:::::

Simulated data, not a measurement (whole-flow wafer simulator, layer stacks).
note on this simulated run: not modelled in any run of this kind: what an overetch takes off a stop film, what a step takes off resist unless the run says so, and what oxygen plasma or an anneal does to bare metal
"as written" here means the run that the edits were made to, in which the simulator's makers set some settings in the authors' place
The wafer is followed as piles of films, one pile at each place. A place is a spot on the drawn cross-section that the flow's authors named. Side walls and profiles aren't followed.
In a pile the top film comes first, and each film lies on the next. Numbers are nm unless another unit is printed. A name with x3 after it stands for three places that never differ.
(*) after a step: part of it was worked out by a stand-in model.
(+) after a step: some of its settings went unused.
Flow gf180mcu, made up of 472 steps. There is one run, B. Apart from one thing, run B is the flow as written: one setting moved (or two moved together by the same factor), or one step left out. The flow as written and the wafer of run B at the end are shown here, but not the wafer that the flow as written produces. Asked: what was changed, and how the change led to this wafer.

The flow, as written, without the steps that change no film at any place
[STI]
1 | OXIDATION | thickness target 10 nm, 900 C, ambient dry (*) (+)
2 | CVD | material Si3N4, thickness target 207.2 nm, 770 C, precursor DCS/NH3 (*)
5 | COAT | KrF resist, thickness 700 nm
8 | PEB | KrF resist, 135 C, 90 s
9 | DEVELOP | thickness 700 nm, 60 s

:::::

Required action —
Repeat, word for word, the lines from the start of the records to the line that contains "the authors' place", both of them included, and no others.

Response area —
Simulated data, not a measurement (whole-flow wafer simulator, layer stacks).
note on this simulated run: not modelled in any run of this kind: what an overetch takes off a stop film, what a step takes off resist unless the run says so, and what oxygen plasma or an anneal does to bare metal
"as written" here means the run that the edits were made to, in which the simulator's makers set some settings in the authors' place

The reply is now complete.